▸ INPUT DATA:
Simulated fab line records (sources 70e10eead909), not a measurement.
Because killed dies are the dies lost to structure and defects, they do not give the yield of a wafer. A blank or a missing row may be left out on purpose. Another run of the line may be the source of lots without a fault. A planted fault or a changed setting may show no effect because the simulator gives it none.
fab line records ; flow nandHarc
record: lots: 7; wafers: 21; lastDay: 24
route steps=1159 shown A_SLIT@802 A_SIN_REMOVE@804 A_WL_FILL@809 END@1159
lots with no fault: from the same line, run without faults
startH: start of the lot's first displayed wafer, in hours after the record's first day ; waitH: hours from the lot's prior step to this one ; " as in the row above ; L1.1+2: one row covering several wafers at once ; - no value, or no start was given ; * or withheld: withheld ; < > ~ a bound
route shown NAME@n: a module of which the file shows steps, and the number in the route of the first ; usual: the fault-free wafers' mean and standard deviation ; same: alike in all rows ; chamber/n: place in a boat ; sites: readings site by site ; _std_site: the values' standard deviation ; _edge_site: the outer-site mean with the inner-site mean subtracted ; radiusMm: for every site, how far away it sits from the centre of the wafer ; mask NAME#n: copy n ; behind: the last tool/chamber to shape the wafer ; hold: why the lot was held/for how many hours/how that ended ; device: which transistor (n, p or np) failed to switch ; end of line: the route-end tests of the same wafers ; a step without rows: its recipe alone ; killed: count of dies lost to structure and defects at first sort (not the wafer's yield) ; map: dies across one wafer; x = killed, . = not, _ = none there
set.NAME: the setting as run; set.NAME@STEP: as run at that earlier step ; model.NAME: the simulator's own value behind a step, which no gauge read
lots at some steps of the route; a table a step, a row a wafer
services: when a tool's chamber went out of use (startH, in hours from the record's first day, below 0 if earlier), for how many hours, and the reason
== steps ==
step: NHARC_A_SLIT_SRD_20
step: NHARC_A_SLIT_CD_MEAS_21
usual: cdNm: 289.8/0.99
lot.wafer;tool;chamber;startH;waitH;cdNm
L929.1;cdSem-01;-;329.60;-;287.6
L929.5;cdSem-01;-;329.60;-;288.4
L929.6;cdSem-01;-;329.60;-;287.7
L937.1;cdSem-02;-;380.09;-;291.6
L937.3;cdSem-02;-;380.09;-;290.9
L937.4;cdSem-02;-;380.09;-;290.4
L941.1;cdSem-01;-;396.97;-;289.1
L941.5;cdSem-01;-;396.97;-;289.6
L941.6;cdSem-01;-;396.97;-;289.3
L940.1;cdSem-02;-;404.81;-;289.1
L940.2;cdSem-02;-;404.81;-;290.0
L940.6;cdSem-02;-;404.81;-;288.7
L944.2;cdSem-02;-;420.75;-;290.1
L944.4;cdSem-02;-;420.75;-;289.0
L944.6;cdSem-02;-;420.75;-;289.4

▸ WORK TASK:
Would you retype the lines above from the one with "Because killed dies" down to the one with "startH: start of", word for word, both ends included and no other lines?

▸ RESULT:
Because killed dies are the dies lost to structure and defects, they do not give the yield of a wafer. A blank or a missing row may be left out on purpose. Another run of the line may be the source of lots without a fault. A planted fault or a changed setting may show no effect because the simulator gives it none.
fab line records ; flow nandHarc
record: lots: 7; wafers: 21; lastDay: 24
route steps=1159 shown A_SLIT@802 A_SIN_REMOVE@804 A_WL_FILL@809 END@1159
lots with no fault: from the same line, run without faults
startH: start of the lot's first displayed wafer, in hours after the record's first day ; waitH: hours from the lot's prior step to this one ; " as in the row above ; L1.1+2: one row covering several wafers at once ; - no value, or no start was given ; * or withheld: withheld ; < > ~ a bound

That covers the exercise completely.